Start of Supplied information

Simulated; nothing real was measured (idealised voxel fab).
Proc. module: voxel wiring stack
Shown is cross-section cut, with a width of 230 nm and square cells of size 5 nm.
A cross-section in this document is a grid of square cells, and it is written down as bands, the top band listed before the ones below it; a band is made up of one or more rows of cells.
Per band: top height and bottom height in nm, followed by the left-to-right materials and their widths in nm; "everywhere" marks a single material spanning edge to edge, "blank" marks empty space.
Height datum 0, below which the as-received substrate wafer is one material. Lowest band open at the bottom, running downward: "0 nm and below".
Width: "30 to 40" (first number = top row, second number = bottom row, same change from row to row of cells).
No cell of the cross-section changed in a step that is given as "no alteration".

End of Supplied information

**Exercise**
Each record is to be reproduced exactly as it appears.

**Written solution**
Simulated; nothing real was measured (idealised voxel fab).
Proc. module: voxel wiring stack
Shown is cross-section cut, with a width of 230 nm and square cells of size 5 nm.
A cross-section in this document is a grid of square cells, and it is written down as bands, the top band listed before the ones below it; a band is made up of one or more rows of cells.
Per band: top height and bottom height in nm, followed by the left-to-right materials and their widths in nm; "everywhere" marks a single material spanning edge to edge, "blank" marks empty space.
Height datum 0, below which the as-received substrate wafer is one material. Lowest band open at the bottom, running downward: "0 nm and below".
Width: "30 to 40" (first number = top row, second number = bottom row, same change from row to row of cells).
No cell of the cross-section changed in a step that is given as "no alteration".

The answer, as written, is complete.